SUPPLIED ENTRIES:
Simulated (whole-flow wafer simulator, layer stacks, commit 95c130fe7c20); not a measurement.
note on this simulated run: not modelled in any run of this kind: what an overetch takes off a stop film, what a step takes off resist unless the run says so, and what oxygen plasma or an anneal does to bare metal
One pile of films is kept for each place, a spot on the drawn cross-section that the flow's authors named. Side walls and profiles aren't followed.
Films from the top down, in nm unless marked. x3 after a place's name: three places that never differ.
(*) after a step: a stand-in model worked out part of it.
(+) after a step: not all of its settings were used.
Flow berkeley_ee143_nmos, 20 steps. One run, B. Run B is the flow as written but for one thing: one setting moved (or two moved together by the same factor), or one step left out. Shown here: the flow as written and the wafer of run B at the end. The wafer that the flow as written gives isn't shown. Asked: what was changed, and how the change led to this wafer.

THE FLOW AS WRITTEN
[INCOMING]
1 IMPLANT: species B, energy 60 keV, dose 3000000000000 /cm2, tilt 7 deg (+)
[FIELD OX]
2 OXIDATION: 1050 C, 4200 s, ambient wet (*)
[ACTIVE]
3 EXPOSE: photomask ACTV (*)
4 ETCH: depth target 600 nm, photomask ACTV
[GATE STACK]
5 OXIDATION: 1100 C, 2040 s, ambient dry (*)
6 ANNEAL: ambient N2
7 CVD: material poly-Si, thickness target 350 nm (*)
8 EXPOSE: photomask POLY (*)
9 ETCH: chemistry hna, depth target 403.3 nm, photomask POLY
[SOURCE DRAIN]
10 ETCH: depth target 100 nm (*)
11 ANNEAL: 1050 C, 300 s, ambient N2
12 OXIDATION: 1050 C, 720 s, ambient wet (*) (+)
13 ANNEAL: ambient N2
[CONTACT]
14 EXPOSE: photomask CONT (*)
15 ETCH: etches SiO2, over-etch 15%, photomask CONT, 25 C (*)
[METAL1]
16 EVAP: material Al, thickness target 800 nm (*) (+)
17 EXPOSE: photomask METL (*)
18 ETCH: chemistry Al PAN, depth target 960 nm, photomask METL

REQUIREMENT: Beginning with the first line above, could you copy every line exactly, up to and including the one with "One pile of"?

WRITTEN REPLY:
Simulated (whole-flow wafer simulator, layer stacks, commit 95c130fe7c20); not a measurement.
note on this simulated run: not modelled in any run of this kind: what an overetch takes off a stop film, what a step takes off resist unless the run says so, and what oxygen plasma or an anneal does to bare metal
One pile of films is kept for each place, a spot on the drawn cross-section that the flow's authors named. Side walls and profiles aren't followed.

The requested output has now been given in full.